=== Brief ===
What you write should be an exact copy of the material, from its first line through the line containing "A cross-section is".

=== Stored data ===
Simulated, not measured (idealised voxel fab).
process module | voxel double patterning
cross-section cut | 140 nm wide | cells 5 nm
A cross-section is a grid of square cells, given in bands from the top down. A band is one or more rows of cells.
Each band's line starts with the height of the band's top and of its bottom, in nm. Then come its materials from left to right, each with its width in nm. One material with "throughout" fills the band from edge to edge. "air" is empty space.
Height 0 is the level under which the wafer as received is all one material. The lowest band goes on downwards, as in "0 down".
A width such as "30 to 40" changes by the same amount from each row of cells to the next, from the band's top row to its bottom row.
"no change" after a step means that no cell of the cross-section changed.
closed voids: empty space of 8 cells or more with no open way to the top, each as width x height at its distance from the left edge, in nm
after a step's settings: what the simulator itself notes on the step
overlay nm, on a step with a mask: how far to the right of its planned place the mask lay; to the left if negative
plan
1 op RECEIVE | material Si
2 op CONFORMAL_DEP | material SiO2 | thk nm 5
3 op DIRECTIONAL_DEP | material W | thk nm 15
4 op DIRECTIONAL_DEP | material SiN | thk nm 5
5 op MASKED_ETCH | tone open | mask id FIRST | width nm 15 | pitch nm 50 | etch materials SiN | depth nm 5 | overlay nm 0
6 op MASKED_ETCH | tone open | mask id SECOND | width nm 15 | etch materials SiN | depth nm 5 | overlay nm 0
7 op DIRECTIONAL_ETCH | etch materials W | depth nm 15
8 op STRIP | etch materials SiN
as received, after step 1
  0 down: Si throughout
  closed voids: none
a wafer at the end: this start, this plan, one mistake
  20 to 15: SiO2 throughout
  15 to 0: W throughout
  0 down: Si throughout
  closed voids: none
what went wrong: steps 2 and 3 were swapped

=== Response ===
Simulated, not measured (idealised voxel fab).
process module | voxel double patterning
cross-section cut | 140 nm wide | cells 5 nm
A cross-section is a grid of square cells, given in bands from the top down. A band is one or more rows of cells.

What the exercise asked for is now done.